■ ACTION ITEM
Output the data exactly, with every line intact.

──────

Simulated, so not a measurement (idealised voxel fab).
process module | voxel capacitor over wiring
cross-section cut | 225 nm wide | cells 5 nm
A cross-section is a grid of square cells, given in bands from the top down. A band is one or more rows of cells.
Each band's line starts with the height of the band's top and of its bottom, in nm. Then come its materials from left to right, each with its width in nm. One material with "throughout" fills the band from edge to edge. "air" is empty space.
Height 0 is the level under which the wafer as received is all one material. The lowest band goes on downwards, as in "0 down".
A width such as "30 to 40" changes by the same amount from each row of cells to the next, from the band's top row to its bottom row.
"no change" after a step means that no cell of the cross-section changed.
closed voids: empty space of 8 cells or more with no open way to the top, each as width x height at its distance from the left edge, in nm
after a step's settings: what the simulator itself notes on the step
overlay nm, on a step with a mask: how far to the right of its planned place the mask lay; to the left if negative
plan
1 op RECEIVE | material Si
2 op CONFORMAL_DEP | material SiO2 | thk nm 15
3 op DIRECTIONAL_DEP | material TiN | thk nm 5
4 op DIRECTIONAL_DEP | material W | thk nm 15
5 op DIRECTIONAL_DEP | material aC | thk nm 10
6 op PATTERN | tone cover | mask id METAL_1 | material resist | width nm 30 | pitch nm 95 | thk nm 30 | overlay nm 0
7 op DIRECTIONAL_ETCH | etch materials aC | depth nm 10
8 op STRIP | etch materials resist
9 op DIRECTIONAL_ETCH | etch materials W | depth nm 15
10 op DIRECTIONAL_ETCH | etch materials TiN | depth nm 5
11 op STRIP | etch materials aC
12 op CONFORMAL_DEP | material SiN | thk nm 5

──────

■ ANSWER AREA
Simulated, so not a measurement (idealised voxel fab).
process module | voxel capacitor over wiring
cross-section cut | 225 nm wide | cells 5 nm
A cross-section is a grid of square cells, given in bands from the top down. A band is one or more rows of cells.
Each band's line starts with the height of the band's top and of its bottom, in nm. Then come its materials from left to right, each with its width in nm. One material with "throughout" fills the band from edge to edge. "air" is empty space.
Height 0 is the level under which the wafer as received is all one material. The lowest band goes on downwards, as in "0 down".
A width such as "30 to 40" changes by the same amount from each row of cells to the next, from the band's top row to its bottom row.
"no change" after a step means that no cell of the cross-section changed.
closed voids: empty space of 8 cells or more with no open way to the top, each as width x height at its distance from the left edge, in nm
after a step's settings: what the simulator itself notes on the step
overlay nm, on a step with a mask: how far to the right of its planned place the mask lay; to the left if negative
plan
1 op RECEIVE | material Si
2 op CONFORMAL_DEP | material SiO2 | thk nm 15
3 op DIRECTIONAL_DEP | material TiN | thk nm 5
4 op DIRECTIONAL_DEP | material W | thk nm 15
5 op DIRECTIONAL_DEP | material aC | thk nm 10
6 op PATTERN | tone cover | mask id METAL_1 | material resist | width nm 30 | pitch nm 95 | thk nm 30 | overlay nm 0
7 op DIRECTIONAL_ETCH | etch materials aC | depth nm 10
8 op STRIP | etch materials resist
9 op DIRECTIONAL_ETCH | etch materials W | depth nm 15
10 op DIRECTIONAL_ETCH | etch materials TiN | depth nm 5
11 op STRIP | etch materials aC
12 op CONFORMAL_DEP | material SiN | thk nm 5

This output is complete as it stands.